§ Activity:
Every record shown below should be duplicated exactly.

Segment Start: Dataset

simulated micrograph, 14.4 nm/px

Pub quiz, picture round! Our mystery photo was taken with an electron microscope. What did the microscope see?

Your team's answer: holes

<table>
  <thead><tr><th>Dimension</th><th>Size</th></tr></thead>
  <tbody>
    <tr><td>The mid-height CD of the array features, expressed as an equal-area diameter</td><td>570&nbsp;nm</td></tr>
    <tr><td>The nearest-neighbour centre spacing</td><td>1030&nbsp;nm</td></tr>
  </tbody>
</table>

Segment End: Dataset

§ Written answer:
simulated micrograph, 14.4 nm/px

Pub quiz, picture round! Our mystery photo was taken with an electron microscope. What did the microscope see?

Your team's answer: holes

<table>
  <thead><tr><th>Dimension</th><th>Size</th></tr></thead>
  <tbody>
    <tr><td>The mid-height CD of the array features, expressed as an equal-area diameter</td><td>570&nbsp;nm</td></tr>
    <tr><td>The nearest-neighbour centre spacing</td><td>1030&nbsp;nm</td></tr>
  </tbody>
</table>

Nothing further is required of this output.